===============

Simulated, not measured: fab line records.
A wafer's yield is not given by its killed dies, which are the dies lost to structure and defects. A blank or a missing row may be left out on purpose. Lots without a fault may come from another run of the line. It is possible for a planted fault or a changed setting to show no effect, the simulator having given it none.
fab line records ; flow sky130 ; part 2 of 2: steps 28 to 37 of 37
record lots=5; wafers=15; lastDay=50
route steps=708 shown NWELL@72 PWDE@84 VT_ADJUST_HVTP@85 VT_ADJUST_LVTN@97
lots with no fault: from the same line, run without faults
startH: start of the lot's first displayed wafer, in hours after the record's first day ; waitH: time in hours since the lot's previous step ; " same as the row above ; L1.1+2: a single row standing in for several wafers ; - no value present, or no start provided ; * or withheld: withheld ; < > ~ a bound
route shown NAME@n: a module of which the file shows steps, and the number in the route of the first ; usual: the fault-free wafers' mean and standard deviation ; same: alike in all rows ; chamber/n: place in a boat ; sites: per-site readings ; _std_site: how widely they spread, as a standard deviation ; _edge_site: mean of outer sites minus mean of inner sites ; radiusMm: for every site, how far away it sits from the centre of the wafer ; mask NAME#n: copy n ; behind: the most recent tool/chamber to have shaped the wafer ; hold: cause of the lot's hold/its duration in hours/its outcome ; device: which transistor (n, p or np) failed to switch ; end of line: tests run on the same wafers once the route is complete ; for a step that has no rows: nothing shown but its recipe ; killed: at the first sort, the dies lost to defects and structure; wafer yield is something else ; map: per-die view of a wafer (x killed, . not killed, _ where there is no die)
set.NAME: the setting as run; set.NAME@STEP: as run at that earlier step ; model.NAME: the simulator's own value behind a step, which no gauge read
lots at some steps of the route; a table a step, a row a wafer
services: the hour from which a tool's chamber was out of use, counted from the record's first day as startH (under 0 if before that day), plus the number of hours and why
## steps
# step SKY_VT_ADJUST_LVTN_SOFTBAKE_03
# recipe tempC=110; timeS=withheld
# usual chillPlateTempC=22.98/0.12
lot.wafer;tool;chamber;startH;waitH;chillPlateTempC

===============

*Exercise:*
Your output should be the listing's lines, exact and complete, from its first line to the line that contains "startH: start of", inclusive.

*Task output:*
Simulated, not measured: fab line records.
A wafer's yield is not given by its killed dies, which are the dies lost to structure and defects. A blank or a missing row may be left out on purpose. Lots without a fault may come from another run of the line. It is possible for a planted fault or a changed setting to show no effect, the simulator having given it none.
fab line records ; flow sky130 ; part 2 of 2: steps 28 to 37 of 37
record lots=5; wafers=15; lastDay=50
route steps=708 shown NWELL@72 PWDE@84 VT_ADJUST_HVTP@85 VT_ADJUST_LVTN@97
lots with no fault: from the same line, run without faults
startH: start of the lot's first displayed wafer, in hours after the record's first day ; waitH: time in hours since the lot's previous step ; " same as the row above ; L1.1+2: a single row standing in for several wafers ; - no value present, or no start provided ; * or withheld: withheld ; < > ~ a bound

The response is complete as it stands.